Assignment | What you write should be an exact copy of the material, from its first line through the line containing "R1: thickness taken".

Dataset extract |
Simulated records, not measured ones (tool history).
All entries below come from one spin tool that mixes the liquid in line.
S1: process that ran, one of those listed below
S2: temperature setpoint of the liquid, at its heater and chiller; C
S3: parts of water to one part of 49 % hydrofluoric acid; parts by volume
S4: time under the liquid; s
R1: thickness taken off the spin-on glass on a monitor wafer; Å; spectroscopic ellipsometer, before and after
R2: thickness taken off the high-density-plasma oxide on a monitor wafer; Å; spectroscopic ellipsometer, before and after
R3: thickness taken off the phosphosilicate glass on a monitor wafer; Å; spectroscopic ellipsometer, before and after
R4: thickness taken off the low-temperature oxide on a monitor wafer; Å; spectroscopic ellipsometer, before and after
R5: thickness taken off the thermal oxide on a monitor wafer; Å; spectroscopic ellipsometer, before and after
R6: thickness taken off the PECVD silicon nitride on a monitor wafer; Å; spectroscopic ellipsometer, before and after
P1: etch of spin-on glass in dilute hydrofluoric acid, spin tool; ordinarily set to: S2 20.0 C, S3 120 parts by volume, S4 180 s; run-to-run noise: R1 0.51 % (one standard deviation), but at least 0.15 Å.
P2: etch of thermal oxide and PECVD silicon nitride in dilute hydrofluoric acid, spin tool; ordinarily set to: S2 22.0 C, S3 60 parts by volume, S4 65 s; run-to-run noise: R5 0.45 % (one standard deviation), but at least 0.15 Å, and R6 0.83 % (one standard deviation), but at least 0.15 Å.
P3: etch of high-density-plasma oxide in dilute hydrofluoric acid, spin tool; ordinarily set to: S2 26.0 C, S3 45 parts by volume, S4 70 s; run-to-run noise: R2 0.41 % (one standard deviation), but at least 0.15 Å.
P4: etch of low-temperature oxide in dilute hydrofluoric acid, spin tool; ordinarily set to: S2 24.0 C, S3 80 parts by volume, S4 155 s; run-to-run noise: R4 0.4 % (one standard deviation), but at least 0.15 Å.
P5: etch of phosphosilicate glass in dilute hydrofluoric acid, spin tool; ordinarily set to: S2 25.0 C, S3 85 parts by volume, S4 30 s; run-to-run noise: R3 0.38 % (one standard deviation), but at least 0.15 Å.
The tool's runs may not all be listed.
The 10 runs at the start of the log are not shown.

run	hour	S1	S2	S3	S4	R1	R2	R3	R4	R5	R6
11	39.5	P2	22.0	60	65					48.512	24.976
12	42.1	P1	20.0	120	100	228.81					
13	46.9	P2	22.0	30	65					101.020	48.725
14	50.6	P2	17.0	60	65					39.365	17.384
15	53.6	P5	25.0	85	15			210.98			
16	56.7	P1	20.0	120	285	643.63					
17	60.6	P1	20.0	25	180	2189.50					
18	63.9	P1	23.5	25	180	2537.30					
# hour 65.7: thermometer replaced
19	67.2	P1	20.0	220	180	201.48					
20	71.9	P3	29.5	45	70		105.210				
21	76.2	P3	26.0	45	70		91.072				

Written answer |
Simulated records, not measured ones (tool history).
All entries below come from one spin tool that mixes the liquid in line.
S1: process that ran, one of those listed below
S2: temperature setpoint of the liquid, at its heater and chiller; C
S3: parts of water to one part of 49 % hydrofluoric acid; parts by volume
S4: time under the liquid; s
R1: thickness taken off the spin-on glass on a monitor wafer; Å; spectroscopic ellipsometer, before and after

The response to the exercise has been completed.